WORK REQUEST →
The answer must be an exact reproduction of the lines from the start of the records below through the line containing "Using only the", and nothing more.

• • • •

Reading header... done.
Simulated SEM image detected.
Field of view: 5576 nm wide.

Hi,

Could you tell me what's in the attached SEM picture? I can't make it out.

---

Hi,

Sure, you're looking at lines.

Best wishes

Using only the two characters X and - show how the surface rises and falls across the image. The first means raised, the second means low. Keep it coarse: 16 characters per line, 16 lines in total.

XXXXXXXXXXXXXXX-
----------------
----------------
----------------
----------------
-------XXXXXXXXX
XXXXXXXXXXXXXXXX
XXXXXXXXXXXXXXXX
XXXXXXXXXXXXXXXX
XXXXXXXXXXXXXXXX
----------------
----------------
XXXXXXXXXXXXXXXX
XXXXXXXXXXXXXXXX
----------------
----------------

• • • •

EXERCISE OUTPUT →
Reading header... done.
Simulated SEM image detected.
Field of view: 5576 nm wide.

Hi,

Could you tell me what's in the attached SEM picture? I can't make it out.

---

Hi,

Sure, you're looking at lines.

Best wishes

Using only the two characters X and - show how the surface rises and falls across the image. The first means raised, the second means low. Keep it coarse: 16 characters per line, 16 lines in total.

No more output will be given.